▶ ACTION ITEM: This exercise calls for the records to be repeated in full, exactly as written.

^^^^^^^^
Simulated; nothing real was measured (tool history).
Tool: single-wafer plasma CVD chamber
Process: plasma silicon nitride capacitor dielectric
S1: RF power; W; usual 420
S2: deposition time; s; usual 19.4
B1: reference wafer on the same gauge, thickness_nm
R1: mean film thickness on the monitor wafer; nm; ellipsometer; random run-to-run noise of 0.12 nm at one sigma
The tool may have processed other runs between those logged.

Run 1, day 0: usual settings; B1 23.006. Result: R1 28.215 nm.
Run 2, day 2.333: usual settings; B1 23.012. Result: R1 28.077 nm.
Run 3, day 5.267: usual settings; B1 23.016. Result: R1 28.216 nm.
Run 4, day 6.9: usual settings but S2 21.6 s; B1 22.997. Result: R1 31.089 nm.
^^^^^^^^

▶ REPLY:
Simulated; nothing real was measured (tool history).
Tool: single-wafer plasma CVD chamber
Process: plasma silicon nitride capacitor dielectric
S1: RF power; W; usual 420
S2: deposition time; s; usual 19.4
B1: reference wafer on the same gauge, thickness_nm
R1: mean film thickness on the monitor wafer; nm; ellipsometer; random run-to-run noise of 0.12 nm at one sigma
The tool may have processed other runs between those logged.

Run 1, day 0: usual settings; B1 23.006. Result: R1 28.215 nm.
Run 2, day 2.333: usual settings; B1 23.012. Result: R1 28.077 nm.
Run 3, day 5.267: usual settings; B1 23.016. Result: R1 28.216 nm.
Run 4, day 6.9: usual settings but S2 21.6 s; B1 22.997. Result: R1 31.089 nm.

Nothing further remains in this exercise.